• ACTIVITY: Return exactly the span of lines in the following data that opens with the line containing "R2: film removed" and closes with the line containing "R3: film removed". Include nothing else.

• RECORDED DATA:
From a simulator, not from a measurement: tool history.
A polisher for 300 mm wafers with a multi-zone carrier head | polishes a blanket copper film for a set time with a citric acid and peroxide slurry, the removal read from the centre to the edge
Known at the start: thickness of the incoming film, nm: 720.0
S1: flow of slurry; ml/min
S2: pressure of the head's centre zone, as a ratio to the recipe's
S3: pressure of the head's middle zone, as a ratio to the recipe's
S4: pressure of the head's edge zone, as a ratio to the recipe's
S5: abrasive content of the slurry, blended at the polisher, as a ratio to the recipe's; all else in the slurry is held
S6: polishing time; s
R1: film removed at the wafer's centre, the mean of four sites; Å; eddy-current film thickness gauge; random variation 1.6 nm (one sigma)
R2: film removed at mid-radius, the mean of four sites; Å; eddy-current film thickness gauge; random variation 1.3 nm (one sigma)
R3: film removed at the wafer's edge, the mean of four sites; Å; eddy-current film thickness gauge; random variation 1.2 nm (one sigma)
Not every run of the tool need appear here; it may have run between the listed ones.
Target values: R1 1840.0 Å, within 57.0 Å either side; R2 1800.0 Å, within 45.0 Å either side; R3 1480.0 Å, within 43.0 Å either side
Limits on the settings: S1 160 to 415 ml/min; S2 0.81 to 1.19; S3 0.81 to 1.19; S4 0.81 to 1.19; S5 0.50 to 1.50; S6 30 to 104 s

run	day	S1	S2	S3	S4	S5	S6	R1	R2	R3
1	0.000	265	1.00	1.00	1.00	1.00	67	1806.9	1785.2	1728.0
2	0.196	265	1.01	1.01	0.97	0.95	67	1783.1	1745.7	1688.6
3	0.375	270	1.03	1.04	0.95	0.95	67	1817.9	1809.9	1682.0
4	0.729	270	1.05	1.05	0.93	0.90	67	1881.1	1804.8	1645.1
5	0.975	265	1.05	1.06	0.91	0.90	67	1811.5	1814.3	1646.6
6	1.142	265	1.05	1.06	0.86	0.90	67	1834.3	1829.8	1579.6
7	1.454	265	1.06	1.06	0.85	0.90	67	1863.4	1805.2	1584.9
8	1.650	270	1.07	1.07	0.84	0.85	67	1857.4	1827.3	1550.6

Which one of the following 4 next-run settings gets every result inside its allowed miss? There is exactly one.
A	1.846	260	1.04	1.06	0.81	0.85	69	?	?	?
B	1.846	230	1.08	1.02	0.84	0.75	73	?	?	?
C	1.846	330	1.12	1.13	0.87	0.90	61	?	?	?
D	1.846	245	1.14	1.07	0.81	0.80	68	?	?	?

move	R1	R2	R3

• TASK RESPONSE:
R2: film removed at mid-radius, the mean of four sites; Å; eddy-current film thickness gauge; random variation 1.3 nm (one sigma)
R3: film removed at the wafer's edge, the mean of four sites; Å; eddy-current film thickness gauge; random variation 1.2 nm (one sigma)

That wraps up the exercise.